A word-for-word transcription of the listing is all that is needed.

:::::
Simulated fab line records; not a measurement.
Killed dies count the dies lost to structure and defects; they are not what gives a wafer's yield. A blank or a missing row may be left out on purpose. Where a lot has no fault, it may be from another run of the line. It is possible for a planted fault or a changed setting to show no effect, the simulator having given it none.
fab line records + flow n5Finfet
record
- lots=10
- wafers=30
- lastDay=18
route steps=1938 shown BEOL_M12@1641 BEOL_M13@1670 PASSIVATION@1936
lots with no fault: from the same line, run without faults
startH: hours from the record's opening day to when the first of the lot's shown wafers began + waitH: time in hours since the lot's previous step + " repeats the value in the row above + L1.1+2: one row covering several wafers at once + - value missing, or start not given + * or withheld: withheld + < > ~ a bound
:::::

• ANSWER SPACE
Simulated fab line records; not a measurement.
Killed dies count the dies lost to structure and defects; they are not what gives a wafer's yield. A blank or a missing row may be left out on purpose. Where a lot has no fault, it may be from another run of the line. It is possible for a planted fault or a changed setting to show no effect, the simulator having given it none.
fab line records + flow n5Finfet
record
- lots=10
- wafers=30
- lastDay=18
route steps=1938 shown BEOL_M12@1641 BEOL_M13@1670 PASSIVATION@1936
lots with no fault: from the same line, run without faults
startH: hours from the record's opening day to when the first of the lot's shown wafers began + waitH: time in hours since the lot's previous step + " repeats the value in the row above + L1.1+2: one row covering several wafers at once + - value missing, or start not given + * or withheld: withheld + < > ~ a bound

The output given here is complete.